-- -- --

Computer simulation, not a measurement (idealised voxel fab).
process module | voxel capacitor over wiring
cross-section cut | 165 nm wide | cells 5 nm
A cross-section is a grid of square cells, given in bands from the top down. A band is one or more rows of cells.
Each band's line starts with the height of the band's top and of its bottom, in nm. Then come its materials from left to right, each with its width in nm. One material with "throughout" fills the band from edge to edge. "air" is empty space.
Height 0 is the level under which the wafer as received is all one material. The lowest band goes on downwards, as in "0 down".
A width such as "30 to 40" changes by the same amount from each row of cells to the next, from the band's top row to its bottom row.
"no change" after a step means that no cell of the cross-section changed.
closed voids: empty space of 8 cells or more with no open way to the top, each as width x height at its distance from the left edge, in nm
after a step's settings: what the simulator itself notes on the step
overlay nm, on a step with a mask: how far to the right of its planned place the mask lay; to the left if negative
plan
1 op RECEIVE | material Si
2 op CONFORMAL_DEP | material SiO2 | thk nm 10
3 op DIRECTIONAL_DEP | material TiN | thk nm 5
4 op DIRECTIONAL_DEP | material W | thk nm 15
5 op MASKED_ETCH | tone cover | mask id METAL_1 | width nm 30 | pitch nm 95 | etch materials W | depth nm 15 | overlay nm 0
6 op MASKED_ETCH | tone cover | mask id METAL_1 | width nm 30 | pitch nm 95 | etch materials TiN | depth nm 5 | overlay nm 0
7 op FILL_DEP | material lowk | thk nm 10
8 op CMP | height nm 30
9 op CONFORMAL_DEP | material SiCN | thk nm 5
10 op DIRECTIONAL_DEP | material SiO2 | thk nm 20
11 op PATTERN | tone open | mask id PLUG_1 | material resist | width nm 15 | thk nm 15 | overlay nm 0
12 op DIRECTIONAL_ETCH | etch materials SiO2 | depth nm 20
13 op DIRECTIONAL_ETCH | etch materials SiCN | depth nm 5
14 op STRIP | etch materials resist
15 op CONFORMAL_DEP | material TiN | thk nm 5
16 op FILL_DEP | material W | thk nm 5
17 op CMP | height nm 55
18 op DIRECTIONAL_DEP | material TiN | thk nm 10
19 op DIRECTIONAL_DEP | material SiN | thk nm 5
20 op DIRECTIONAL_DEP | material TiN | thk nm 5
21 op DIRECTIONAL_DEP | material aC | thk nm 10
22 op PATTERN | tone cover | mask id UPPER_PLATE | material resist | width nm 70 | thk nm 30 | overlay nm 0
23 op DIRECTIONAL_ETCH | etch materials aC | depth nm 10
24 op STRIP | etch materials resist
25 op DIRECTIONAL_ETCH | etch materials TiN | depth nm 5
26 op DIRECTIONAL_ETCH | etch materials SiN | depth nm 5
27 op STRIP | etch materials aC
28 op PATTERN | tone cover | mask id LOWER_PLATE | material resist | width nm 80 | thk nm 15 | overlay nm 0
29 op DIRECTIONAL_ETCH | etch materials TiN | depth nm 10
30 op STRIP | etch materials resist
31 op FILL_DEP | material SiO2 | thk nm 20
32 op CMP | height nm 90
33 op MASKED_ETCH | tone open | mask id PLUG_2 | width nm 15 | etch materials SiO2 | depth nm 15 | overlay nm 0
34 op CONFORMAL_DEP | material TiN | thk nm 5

-- -- --

§ Work item
From the first line of the records to the line containing "9 op CONFORMAL_DEP | material SiCN | thk nm 5", inclusive, transcribe everything exactly and leave out the rest.

§ Written answer
Computer simulation, not a measurement (idealised voxel fab).
process module | voxel capacitor over wiring
cross-section cut | 165 nm wide | cells 5 nm
A cross-section is a grid of square cells, given in bands from the top down. A band is one or more rows of cells.
Each band's line starts with the height of the band's top and of its bottom, in nm. Then come its materials from left to right, each with its width in nm. One material with "throughout" fills the band from edge to edge. "air" is empty space.
Height 0 is the level under which the wafer as received is all one material. The lowest band goes on downwards, as in "0 down".
A width such as "30 to 40" changes by the same amount from each row of cells to the next, from the band's top row to its bottom row.
"no change" after a step means that no cell of the cross-section changed.
closed voids: empty space of 8 cells or more with no open way to the top, each as width x height at its distance from the left edge, in nm
after a step's settings: what the simulator itself notes on the step
overlay nm, on a step with a mask: how far to the right of its planned place the mask lay; to the left if negative
plan
1 op RECEIVE | material Si
2 op CONFORMAL_DEP | material SiO2 | thk nm 10
3 op DIRECTIONAL_DEP | material TiN | thk nm 5
4 op DIRECTIONAL_DEP | material W | thk nm 15
5 op MASKED_ETCH | tone cover | mask id METAL_1 | width nm 30 | pitch nm 95 | etch materials W | depth nm 15 | overlay nm 0
6 op MASKED_ETCH | tone cover | mask id METAL_1 | width nm 30 | pitch nm 95 | etch materials TiN | depth nm 5 | overlay nm 0
7 op FILL_DEP | material lowk | thk nm 10
8 op CMP | height nm 30
9 op CONFORMAL_DEP | material SiCN | thk nm 5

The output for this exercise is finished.